→ Recorded data:
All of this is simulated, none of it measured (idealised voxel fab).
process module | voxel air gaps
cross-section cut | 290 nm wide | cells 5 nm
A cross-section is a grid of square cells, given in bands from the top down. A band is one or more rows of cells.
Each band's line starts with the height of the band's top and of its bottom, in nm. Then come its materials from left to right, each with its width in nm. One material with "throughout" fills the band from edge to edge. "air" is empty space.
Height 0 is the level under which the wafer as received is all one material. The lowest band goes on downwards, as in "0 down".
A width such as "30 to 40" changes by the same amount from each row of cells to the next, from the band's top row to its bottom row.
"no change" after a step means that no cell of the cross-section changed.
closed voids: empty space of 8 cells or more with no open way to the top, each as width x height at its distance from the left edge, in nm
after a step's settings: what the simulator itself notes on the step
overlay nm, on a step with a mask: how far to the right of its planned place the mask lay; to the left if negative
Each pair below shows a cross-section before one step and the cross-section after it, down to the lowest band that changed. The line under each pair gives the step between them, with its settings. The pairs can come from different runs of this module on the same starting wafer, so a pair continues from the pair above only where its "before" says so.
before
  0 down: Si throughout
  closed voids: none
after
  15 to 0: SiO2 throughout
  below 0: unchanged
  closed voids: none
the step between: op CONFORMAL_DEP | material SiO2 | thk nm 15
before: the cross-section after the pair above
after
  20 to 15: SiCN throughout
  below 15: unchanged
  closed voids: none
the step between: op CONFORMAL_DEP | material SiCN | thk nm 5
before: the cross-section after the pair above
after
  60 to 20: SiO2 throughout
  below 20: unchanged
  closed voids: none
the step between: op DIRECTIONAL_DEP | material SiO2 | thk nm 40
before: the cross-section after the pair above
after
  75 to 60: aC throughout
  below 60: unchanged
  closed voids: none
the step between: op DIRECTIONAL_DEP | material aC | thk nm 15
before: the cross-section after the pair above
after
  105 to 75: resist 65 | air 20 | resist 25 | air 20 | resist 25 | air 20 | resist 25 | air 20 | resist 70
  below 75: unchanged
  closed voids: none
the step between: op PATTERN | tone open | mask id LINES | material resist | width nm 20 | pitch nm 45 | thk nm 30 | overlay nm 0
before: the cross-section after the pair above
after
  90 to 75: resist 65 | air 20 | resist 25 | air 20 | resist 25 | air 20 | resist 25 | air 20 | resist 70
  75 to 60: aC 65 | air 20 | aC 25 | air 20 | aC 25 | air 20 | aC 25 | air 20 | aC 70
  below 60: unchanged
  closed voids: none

→ Work order: Go back to the listing above. Copy word for word the lines from the one with "A width such" through the one with "the cross-section changed.", and nothing more.

→ Expected answer:
A width such as "30 to 40" changes by the same amount from each row of cells to the next, from the band's top row to its bottom row.
"no change" after a step means that no cell of the cross-section changed.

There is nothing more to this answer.